── Records shown ──

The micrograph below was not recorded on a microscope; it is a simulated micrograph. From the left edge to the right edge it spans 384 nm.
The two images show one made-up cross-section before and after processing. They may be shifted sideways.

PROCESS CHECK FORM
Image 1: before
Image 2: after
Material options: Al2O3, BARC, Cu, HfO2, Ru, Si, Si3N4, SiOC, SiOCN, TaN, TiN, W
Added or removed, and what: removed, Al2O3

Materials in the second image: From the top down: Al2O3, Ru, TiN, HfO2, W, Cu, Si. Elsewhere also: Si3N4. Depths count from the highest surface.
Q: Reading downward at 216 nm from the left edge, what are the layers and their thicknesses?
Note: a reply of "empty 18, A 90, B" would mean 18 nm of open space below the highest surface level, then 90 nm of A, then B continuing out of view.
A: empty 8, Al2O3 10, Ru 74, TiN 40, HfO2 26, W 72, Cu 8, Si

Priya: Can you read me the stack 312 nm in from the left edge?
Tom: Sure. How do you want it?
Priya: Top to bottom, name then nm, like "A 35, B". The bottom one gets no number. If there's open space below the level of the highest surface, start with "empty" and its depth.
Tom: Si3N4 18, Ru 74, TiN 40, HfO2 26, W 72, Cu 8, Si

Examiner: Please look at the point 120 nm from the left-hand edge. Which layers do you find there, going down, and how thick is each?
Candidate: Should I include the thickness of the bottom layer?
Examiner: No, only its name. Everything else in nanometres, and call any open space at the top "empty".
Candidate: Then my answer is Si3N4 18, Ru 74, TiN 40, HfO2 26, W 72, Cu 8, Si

───

> Activity
Transcribe the entries above exactly.

> Response
The micrograph below was not recorded on a microscope; it is a simulated micrograph. From the left edge to the right edge it spans 384 nm.
The two images show one made-up cross-section before and after processing. They may be shifted sideways.

PROCESS CHECK FORM
Image 1: before
Image 2: after
Material options: Al2O3, BARC, Cu, HfO2, Ru, Si, Si3N4, SiOC, SiOCN, TaN, TiN, W
Added or removed, and what: removed, Al2O3

Materials in the second image: From the top down: Al2O3, Ru, TiN, HfO2, W, Cu, Si. Elsewhere also: Si3N4. Depths count from the highest surface.
Q: Reading downward at 216 nm from the left edge, what are the layers and their thicknesses?
Note: a reply of "empty 18, A 90, B" would mean 18 nm of open space below the highest surface level, then 90 nm of A, then B continuing out of view.
A: empty 8, Al2O3 10, Ru 74, TiN 40, HfO2 26, W 72, Cu 8, Si

Priya: Can you read me the stack 312 nm in from the left edge?
Tom: Sure. How do you want it?
Priya: Top to bottom, name then nm, like "A 35, B". The bottom one gets no number. If there's open space below the level of the highest surface, start with "empty" and its depth.
Tom: Si3N4 18, Ru 74, TiN 40, HfO2 26, W 72, Cu 8, Si

Examiner: Please look at the point 120 nm from the left-hand edge. Which layers do you find there, going down, and how thick is each?
Candidate: Should I include the thickness of the bottom layer?
Examiner: No, only its name. Everything else in nanometres, and call any open space at the top "empty".
Candidate: Then my answer is Si3N4 18, Ru 74, TiN 40, HfO2 26, W 72, Cu 8, Si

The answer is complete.